:: DATASET RECORDS

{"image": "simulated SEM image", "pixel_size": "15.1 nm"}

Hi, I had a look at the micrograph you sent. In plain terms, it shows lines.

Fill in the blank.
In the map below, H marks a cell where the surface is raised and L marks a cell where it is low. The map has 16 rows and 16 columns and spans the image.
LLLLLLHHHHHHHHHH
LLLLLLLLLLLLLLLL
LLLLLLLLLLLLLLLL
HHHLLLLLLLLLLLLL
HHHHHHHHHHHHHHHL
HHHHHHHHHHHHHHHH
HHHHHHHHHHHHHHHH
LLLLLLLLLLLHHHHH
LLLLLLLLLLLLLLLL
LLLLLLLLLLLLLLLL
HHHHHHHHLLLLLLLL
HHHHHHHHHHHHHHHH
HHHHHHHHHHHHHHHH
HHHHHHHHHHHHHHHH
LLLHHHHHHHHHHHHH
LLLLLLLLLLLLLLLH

::::

» WORK INSTRUCTION: Beginning at the first line of the records, retype exactly every line up to and including the one with "HHHHHHHHLLLLLLLL".

» WRITTEN ANSWER:
{"image": "simulated SEM image", "pixel_size": "15.1 nm"}

Hi, I had a look at the micrograph you sent. In plain terms, it shows lines.

Fill in the blank.
In the map below, H marks a cell where the surface is raised and L marks a cell where it is low. The map has 16 rows and 16 columns and spans the image.
LLLLLLHHHHHHHHHH
LLLLLLLLLLLLLLLL
LLLLLLLLLLLLLLLL
HHHLLLLLLLLLLLLL
HHHHHHHHHHHHHHHL
HHHHHHHHHHHHHHHH
HHHHHHHHHHHHHHHH
LLLLLLLLLLLHHHHH
LLLLLLLLLLLLLLLL
LLLLLLLLLLLLLLLL
HHHHHHHHLLLLLLLL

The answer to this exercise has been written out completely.